Assignment:
The full set of records below is to be reproduced without a single alteration.

******

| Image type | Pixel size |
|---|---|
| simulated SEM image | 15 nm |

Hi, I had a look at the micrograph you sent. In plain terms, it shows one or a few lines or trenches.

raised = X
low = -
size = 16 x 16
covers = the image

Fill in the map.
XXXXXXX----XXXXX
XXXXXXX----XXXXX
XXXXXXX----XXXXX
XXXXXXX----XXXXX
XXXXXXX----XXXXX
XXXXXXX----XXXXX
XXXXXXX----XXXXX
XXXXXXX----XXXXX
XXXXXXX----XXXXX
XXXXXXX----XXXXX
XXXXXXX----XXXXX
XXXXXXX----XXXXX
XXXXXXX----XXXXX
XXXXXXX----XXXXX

******

Exercise result:
| Image type | Pixel size |
|---|---|
| simulated SEM image | 15 nm |

Hi, I had a look at the micrograph you sent. In plain terms, it shows one or a few lines or trenches.

raised = X
low = -
size = 16 x 16
covers = the image

Fill in the map.
XXXXXXX----XXXXX
XXXXXXX----XXXXX
XXXXXXX----XXXXX
XXXXXXX----XXXXX
XXXXXXX----XXXXX
XXXXXXX----XXXXX
XXXXXXX----XXXXX
XXXXXXX----XXXXX
XXXXXXX----XXXXX
XXXXXXX----XXXXX
XXXXXXX----XXXXX
XXXXXXX----XXXXX
XXXXXXX----XXXXX
XXXXXXX----XXXXX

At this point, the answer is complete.